__EXERCISE__:
All of the data below needs to be set down once more, exactly as written.

::: SOURCE INFORMATION :::

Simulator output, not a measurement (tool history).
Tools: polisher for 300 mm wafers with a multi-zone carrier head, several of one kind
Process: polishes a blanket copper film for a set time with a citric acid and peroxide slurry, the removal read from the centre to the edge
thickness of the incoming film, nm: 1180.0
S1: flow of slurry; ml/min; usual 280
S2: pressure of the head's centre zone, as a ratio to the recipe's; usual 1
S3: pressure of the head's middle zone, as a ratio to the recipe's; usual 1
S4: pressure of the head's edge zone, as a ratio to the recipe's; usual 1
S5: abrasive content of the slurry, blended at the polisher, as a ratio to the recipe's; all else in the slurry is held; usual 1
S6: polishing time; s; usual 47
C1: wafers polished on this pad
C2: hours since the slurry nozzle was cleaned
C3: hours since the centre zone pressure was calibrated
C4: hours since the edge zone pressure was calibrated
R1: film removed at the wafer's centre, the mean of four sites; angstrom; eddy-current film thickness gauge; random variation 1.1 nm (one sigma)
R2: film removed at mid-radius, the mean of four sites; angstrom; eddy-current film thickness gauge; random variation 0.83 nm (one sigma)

:::

__WORKED SOLUTION__:
Simulator output, not a measurement (tool history).
Tools: polisher for 300 mm wafers with a multi-zone carrier head, several of one kind
Process: polishes a blanket copper film for a set time with a citric acid and peroxide slurry, the removal read from the centre to the edge
thickness of the incoming film, nm: 1180.0
S1: flow of slurry; ml/min; usual 280
S2: pressure of the head's centre zone, as a ratio to the recipe's; usual 1
S3: pressure of the head's middle zone, as a ratio to the recipe's; usual 1
S4: pressure of the head's edge zone, as a ratio to the recipe's; usual 1
S5: abrasive content of the slurry, blended at the polisher, as a ratio to the recipe's; all else in the slurry is held; usual 1
S6: polishing time; s; usual 47
C1: wafers polished on this pad
C2: hours since the slurry nozzle was cleaned
C3: hours since the centre zone pressure was calibrated
C4: hours since the edge zone pressure was calibrated
R1: film removed at the wafer's centre, the mean of four sites; angstrom; eddy-current film thickness gauge; random variation 1.1 nm (one sigma)
R2: film removed at mid-radius, the mean of four sites; angstrom; eddy-current film thickness gauge; random variation 0.83 nm (one sigma)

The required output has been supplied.